▸ **RAW DATA**:
╭──

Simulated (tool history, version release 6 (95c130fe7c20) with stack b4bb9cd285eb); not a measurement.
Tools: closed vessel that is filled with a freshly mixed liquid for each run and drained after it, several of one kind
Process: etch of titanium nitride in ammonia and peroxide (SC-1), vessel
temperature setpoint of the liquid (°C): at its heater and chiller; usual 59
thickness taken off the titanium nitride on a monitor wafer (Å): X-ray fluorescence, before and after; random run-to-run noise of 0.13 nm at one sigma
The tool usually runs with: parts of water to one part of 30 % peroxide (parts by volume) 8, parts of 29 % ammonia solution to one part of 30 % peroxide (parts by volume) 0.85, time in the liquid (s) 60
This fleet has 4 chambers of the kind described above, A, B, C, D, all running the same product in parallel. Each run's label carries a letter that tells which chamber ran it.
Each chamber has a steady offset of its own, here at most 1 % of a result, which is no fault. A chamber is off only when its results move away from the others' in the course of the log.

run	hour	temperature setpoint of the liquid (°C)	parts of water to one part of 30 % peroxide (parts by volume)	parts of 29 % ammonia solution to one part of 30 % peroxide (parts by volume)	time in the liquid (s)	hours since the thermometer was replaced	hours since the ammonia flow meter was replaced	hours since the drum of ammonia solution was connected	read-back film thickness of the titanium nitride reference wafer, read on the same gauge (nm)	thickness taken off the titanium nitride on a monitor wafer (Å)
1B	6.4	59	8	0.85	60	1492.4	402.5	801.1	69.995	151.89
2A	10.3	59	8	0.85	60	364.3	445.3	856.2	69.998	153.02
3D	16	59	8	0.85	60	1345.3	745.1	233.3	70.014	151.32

╰──

All lines above from the one containing "temperature setpoint of the liquid (°C): at" to the one containing "Each chamber has" must be repeated exactly, both lines included, and no others.

▸ **ANSWER SPACE**:
temperature setpoint of the liquid (°C): at its heater and chiller; usual 59
thickness taken off the titanium nitride on a monitor wafer (Å): X-ray fluorescence, before and after; random run-to-run noise of 0.13 nm at one sigma
The tool usually runs with: parts of water to one part of 30 % peroxide (parts by volume) 8, parts of 29 % ammonia solution to one part of 30 % peroxide (parts by volume) 0.85, time in the liquid (s) 60
This fleet has 4 chambers of the kind described above, A, B, C, D, all running the same product in parallel. Each run's label carries a letter that tells which chamber ran it.
Each chamber has a steady offset of its own, here at most 1 % of a result, which is no fault. A chamber is off only when its results move away from the others' in the course of the log.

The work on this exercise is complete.